Write out the data below exactly, from its first line to the line containing "The tool may", that line included.

*****

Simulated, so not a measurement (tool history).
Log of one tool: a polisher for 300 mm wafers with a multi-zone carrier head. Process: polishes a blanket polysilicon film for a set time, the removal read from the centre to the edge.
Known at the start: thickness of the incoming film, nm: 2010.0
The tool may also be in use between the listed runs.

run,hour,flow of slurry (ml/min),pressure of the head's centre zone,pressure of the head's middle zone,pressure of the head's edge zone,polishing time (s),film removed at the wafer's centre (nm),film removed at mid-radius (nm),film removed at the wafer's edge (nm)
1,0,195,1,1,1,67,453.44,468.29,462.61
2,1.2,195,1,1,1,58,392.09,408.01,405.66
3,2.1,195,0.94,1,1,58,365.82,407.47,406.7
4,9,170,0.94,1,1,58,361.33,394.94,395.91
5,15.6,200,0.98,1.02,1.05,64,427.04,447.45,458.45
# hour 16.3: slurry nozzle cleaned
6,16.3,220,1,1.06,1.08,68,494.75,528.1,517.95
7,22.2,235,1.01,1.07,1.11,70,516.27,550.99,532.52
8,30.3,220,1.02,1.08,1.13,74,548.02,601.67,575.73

*****

## Task response
Simulated, so not a measurement (tool history).
Log of one tool: a polisher for 300 mm wafers with a multi-zone carrier head. Process: polishes a blanket polysilicon film for a set time, the removal read from the centre to the edge.
Known at the start: thickness of the incoming film, nm: 2010.0
The tool may also be in use between the listed runs.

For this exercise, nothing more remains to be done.